▶ **Action item**: An exact retyping of every record is required.

------ Dataset

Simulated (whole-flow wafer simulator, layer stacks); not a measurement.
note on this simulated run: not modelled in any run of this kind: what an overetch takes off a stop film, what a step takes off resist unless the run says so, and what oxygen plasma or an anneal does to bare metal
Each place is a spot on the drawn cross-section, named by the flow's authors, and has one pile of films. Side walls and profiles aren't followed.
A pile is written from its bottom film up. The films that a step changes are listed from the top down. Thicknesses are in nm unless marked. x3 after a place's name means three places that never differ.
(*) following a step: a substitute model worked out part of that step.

------------

▶ **Task output**:
Simulated (whole-flow wafer simulator, layer stacks); not a measurement.
note on this simulated run: not modelled in any run of this kind: what an overetch takes off a stop film, what a step takes off resist unless the run says so, and what oxygen plasma or an anneal does to bare metal
Each place is a spot on the drawn cross-section, named by the flow's authors, and has one pile of films. Side walls and profiles aren't followed.
A pile is written from its bottom film up. The films that a step changes are listed from the top down. Thicknesses are in nm unless marked. x3 after a place's name means three places that never differ.
(*) following a step: a substitute model worked out part of that step.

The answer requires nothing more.